• _Record set_
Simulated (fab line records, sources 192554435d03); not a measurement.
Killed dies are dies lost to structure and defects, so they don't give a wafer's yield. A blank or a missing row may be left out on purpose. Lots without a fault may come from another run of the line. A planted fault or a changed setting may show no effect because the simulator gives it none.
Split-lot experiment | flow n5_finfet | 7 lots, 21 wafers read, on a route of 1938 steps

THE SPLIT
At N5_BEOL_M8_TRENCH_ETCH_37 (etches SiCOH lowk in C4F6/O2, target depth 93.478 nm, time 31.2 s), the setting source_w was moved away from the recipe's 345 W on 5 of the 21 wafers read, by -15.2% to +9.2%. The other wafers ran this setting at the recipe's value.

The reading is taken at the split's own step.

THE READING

• _Work item_
Each of the records is to be written out again exactly.

• _Response_
Simulated (fab line records, sources 192554435d03); not a measurement.
Killed dies are dies lost to structure and defects, so they don't give a wafer's yield. A blank or a missing row may be left out on purpose. Lots without a fault may come from another run of the line. A planted fault or a changed setting may show no effect because the simulator gives it none.
Split-lot experiment | flow n5_finfet | 7 lots, 21 wafers read, on a route of 1938 steps

THE SPLIT
At N5_BEOL_M8_TRENCH_ETCH_37 (etches SiCOH lowk in C4F6/O2, target depth 93.478 nm, time 31.2 s), the setting source_w was moved away from the recipe's 345 W on 5 of the 21 wafers read, by -15.2% to +9.2%. The other wafers ran this setting at the recipe's value.

The reading is taken at the split's own step.

THE READING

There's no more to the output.